▸ Task item: Only the lines below, from the one with "The process module" through the one with "Displayed cross-section: cut, width", are to be written out, exactly.

▸ Source data:
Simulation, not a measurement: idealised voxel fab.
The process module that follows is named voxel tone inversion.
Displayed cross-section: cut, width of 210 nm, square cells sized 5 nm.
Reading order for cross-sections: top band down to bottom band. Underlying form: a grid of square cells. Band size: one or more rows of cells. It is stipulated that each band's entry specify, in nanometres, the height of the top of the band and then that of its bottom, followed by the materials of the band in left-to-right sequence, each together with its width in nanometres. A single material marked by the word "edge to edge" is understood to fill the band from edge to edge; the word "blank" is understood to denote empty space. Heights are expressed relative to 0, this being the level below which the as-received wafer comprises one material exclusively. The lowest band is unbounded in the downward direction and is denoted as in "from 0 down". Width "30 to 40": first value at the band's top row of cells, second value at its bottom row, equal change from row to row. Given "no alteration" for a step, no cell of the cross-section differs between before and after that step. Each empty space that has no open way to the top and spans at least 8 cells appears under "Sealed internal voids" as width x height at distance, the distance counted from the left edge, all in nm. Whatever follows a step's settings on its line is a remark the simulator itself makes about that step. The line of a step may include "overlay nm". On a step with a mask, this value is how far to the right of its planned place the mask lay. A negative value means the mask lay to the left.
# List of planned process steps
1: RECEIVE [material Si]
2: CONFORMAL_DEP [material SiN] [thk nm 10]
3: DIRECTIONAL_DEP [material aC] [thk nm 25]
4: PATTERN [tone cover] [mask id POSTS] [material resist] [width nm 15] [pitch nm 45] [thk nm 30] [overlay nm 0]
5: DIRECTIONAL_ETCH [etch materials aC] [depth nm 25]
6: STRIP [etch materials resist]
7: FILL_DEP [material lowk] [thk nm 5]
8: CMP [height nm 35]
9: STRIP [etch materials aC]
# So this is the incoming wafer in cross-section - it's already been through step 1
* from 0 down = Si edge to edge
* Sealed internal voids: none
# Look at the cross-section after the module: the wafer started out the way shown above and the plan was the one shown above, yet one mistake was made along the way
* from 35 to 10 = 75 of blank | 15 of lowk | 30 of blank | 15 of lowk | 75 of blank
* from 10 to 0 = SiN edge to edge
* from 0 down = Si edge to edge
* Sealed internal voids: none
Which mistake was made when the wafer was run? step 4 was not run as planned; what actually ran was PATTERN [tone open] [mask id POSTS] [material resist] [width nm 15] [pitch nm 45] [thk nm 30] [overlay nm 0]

▸ Task result:
The process module that follows is named voxel tone inversion.
Displayed cross-section: cut, width of 210 nm, square cells sized 5 nm.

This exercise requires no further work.